**Work task:**
The answer must consist of every record, printed exactly as it stands.

[Data extract Boundary: Start]
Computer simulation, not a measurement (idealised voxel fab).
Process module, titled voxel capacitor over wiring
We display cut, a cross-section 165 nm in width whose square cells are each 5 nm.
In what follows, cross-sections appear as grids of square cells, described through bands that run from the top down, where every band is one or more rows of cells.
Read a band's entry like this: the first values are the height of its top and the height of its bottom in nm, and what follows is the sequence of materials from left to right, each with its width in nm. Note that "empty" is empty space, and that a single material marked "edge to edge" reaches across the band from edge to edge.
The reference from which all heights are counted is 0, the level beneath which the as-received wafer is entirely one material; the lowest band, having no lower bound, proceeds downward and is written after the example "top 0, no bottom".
[Data extract Boundary: End]

**Answer area:**
Computer simulation, not a measurement (idealised voxel fab).
Process module, titled voxel capacitor over wiring
We display cut, a cross-section 165 nm in width whose square cells are each 5 nm.
In what follows, cross-sections appear as grids of square cells, described through bands that run from the top down, where every band is one or more rows of cells.
Read a band's entry like this: the first values are the height of its top and the height of its bottom in nm, and what follows is the sequence of materials from left to right, each with its width in nm. Note that "empty" is empty space, and that a single material marked "edge to edge" reaches across the band from edge to edge.
The reference from which all heights are counted is 0, the level beneath which the as-received wafer is entirely one material; the lowest band, having no lower bound, proceeds downward and is written after the example "top 0, no bottom".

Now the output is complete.